■ Brief
Every entry must be printed again exactly, with nothing left out.

[Start of section]
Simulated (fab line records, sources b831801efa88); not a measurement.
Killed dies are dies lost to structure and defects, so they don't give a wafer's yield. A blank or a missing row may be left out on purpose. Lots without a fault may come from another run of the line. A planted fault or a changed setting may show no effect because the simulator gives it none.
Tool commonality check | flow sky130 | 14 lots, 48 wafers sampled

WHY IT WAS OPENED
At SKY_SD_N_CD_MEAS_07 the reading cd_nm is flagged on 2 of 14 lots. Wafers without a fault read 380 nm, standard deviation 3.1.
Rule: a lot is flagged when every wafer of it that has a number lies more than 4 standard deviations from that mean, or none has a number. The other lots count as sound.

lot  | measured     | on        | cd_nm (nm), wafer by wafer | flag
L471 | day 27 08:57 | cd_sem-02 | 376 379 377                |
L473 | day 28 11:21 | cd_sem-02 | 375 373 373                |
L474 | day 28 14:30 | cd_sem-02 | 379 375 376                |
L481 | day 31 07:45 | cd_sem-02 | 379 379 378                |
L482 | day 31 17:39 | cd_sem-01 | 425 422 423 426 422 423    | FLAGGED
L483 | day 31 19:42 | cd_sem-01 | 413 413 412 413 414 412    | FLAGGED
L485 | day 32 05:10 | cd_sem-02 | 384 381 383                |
[End of section]

■ Task response
Simulated (fab line records, sources b831801efa88); not a measurement.
Killed dies are dies lost to structure and defects, so they don't give a wafer's yield. A blank or a missing row may be left out on purpose. Lots without a fault may come from another run of the line. A planted fault or a changed setting may show no effect because the simulator gives it none.
Tool commonality check | flow sky130 | 14 lots, 48 wafers sampled

WHY IT WAS OPENED
At SKY_SD_N_CD_MEAS_07 the reading cd_nm is flagged on 2 of 14 lots. Wafers without a fault read 380 nm, standard deviation 3.1.
Rule: a lot is flagged when every wafer of it that has a number lies more than 4 standard deviations from that mean, or none has a number. The other lots count as sound.

lot  | measured     | on        | cd_nm (nm), wafer by wafer | flag
L471 | day 27 08:57 | cd_sem-02 | 376 379 377                |
L473 | day 28 11:21 | cd_sem-02 | 375 373 373                |
L474 | day 28 14:30 | cd_sem-02 | 379 375 376                |
L481 | day 31 07:45 | cd_sem-02 | 379 379 378                |
L482 | day 31 17:39 | cd_sem-01 | 425 422 423 426 422 423    | FLAGGED
L483 | day 31 19:42 | cd_sem-01 | 413 413 412 413 414 412    | FLAGGED
L485 | day 32 05:10 | cd_sem-02 | 384 381 383                |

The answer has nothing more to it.